▶ [ASSIGNED TASK] Transcribe, verbatim, every line from the start of the entries through the line that contains "Reviewer 2: The"; include both boundary lines and omit all others.

──────────

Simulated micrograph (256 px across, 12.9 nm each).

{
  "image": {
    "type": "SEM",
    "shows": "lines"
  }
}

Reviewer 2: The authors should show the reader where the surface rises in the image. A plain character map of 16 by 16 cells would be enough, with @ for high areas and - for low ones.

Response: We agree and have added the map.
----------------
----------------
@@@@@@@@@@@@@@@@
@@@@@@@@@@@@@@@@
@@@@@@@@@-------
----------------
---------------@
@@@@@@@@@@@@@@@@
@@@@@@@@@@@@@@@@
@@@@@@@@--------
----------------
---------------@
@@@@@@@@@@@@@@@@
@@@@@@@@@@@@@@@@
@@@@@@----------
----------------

──────────

▶ [REPLY]
Simulated micrograph (256 px across, 12.9 nm each).

{
  "image": {
    "type": "SEM",
    "shows": "lines"
  }
}

Reviewer 2: The authors should show the reader where the surface rises in the image. A plain character map of 16 by 16 cells would be enough, with @ for high areas and - for low ones.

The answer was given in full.